Required action> Extract all records. Keep each one exact.

Available data>
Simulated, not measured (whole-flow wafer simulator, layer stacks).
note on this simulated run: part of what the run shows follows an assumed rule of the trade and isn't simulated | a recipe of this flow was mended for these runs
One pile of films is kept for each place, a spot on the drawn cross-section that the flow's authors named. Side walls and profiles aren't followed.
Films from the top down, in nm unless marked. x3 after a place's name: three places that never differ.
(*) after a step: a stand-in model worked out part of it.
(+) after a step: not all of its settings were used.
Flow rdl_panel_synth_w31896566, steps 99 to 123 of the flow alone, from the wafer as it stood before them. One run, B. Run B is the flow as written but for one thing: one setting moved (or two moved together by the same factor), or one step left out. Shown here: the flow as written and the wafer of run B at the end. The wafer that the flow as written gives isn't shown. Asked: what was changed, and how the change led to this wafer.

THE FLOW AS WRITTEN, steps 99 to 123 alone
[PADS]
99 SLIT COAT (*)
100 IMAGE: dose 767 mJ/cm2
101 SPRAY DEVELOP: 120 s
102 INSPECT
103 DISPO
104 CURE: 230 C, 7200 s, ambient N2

Expected answer>
Simulated, not measured (whole-flow wafer simulator, layer stacks).
note on this simulated run: part of what the run shows follows an assumed rule of the trade and isn't simulated | a recipe of this flow was mended for these runs
One pile of films is kept for each place, a spot on the drawn cross-section that the flow's authors named. Side walls and profiles aren't followed.
Films from the top down, in nm unless marked. x3 after a place's name: three places that never differ.
(*) after a step: a stand-in model worked out part of it.
(+) after a step: not all of its settings were used.
Flow rdl_panel_synth_w31896566, steps 99 to 123 of the flow alone, from the wafer as it stood before them. One run, B. Run B is the flow as written but for one thing: one setting moved (or two moved together by the same factor), or one step left out. Shown here: the flow as written and the wafer of run B at the end. The wafer that the flow as written gives isn't shown. Asked: what was changed, and how the change led to this wafer.

THE FLOW AS WRITTEN, steps 99 to 123 alone
[PADS]
99 SLIT COAT (*)
100 IMAGE: dose 767 mJ/cm2
101 SPRAY DEVELOP: 120 s
102 INSPECT
103 DISPO
104 CURE: 230 C, 7200 s, ambient N2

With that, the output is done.